+-------+

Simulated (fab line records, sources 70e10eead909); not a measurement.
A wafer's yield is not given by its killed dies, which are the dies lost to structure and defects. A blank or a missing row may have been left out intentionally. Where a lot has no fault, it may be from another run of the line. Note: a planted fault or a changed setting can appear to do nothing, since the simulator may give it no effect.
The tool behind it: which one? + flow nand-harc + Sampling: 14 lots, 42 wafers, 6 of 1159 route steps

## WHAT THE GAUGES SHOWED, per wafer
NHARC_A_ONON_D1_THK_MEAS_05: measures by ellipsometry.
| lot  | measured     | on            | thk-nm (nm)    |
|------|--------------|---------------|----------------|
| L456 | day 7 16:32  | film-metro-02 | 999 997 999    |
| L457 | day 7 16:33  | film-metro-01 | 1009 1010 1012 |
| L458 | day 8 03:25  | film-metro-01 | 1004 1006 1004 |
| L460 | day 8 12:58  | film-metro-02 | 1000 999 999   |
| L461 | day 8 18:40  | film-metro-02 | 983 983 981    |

+-------+

- _TASK ITEM_
Once you have read the records above, write them out again exactly.

- _EXERCISE OUTPUT_
Simulated (fab line records, sources 70e10eead909); not a measurement.
A wafer's yield is not given by its killed dies, which are the dies lost to structure and defects. A blank or a missing row may have been left out intentionally. Where a lot has no fault, it may be from another run of the line. Note: a planted fault or a changed setting can appear to do nothing, since the simulator may give it no effect.
The tool behind it: which one? + flow nand-harc + Sampling: 14 lots, 42 wafers, 6 of 1159 route steps

## WHAT THE GAUGES SHOWED, per wafer
NHARC_A_ONON_D1_THK_MEAS_05: measures by ellipsometry.
| lot  | measured     | on            | thk-nm (nm)    |
|------|--------------|---------------|----------------|
| L456 | day 7 16:32  | film-metro-02 | 999 997 999    |
| L457 | day 7 16:33  | film-metro-01 | 1009 1010 1012 |
| L458 | day 8 03:25  | film-metro-01 | 1004 1006 1004 |
| L460 | day 8 12:58  | film-metro-02 | 1000 999 999   |
| L461 | day 8 18:40  | film-metro-02 | 983 983 981    |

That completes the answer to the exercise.